EXERCISE >>
In the response, the entries must appear exactly as supplied.

--- DATA EXCERPTS Enclosed Below ---
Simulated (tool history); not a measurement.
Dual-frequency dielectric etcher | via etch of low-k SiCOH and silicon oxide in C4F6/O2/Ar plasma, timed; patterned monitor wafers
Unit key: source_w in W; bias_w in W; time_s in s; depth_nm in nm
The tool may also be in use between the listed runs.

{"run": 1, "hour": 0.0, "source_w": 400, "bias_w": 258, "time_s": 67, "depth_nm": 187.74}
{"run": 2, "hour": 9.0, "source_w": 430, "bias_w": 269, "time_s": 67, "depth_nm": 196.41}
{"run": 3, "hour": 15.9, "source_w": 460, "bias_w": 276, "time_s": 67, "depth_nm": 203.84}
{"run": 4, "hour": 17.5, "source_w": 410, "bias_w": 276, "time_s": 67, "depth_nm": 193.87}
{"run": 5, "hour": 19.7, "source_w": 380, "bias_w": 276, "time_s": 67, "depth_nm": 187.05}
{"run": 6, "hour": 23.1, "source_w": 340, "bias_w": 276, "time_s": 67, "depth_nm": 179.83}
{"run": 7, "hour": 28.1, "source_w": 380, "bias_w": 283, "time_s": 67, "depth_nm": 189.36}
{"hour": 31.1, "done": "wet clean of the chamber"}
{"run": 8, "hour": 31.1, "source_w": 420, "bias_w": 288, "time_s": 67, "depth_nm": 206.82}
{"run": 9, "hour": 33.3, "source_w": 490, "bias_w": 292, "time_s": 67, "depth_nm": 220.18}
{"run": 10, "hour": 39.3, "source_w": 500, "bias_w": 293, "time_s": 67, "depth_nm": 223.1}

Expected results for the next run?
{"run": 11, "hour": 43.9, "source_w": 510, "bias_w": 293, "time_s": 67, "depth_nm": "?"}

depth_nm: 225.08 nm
--- End of Enclosed DATA EXCERPTS ---

YOUR RESPONSE >>
Simulated (tool history); not a measurement.
Dual-frequency dielectric etcher | via etch of low-k SiCOH and silicon oxide in C4F6/O2/Ar plasma, timed; patterned monitor wafers
Unit key: source_w in W; bias_w in W; time_s in s; depth_nm in nm
The tool may also be in use between the listed runs.

{"run": 1, "hour": 0.0, "source_w": 400, "bias_w": 258, "time_s": 67, "depth_nm": 187.74}
{"run": 2, "hour": 9.0, "source_w": 430, "bias_w": 269, "time_s": 67, "depth_nm": 196.41}
{"run": 3, "hour": 15.9, "source_w": 460, "bias_w": 276, "time_s": 67, "depth_nm": 203.84}
{"run": 4, "hour": 17.5, "source_w": 410, "bias_w": 276, "time_s": 67, "depth_nm": 193.87}
{"run": 5, "hour": 19.7, "source_w": 380, "bias_w": 276, "time_s": 67, "depth_nm": 187.05}
{"run": 6, "hour": 23.1, "source_w": 340, "bias_w": 276, "time_s": 67, "depth_nm": 179.83}
{"run": 7, "hour": 28.1, "source_w": 380, "bias_w": 283, "time_s": 67, "depth_nm": 189.36}
{"hour": 31.1, "done": "wet clean of the chamber"}
{"run": 8, "hour": 31.1, "source_w": 420, "bias_w": 288, "time_s": 67, "depth_nm": 206.82}
{"run": 9, "hour": 33.3, "source_w": 490, "bias_w": 292, "time_s": 67, "depth_nm": 220.18}
{"run": 10, "hour": 39.3, "source_w": 500, "bias_w": 293, "time_s": 67, "depth_nm": 223.1}

Expected results for the next run?
{"run": 11, "hour": 43.9, "source_w": 510, "bias_w": 293, "time_s": 67, "depth_nm": "?"}

depth_nm: 225.08 nm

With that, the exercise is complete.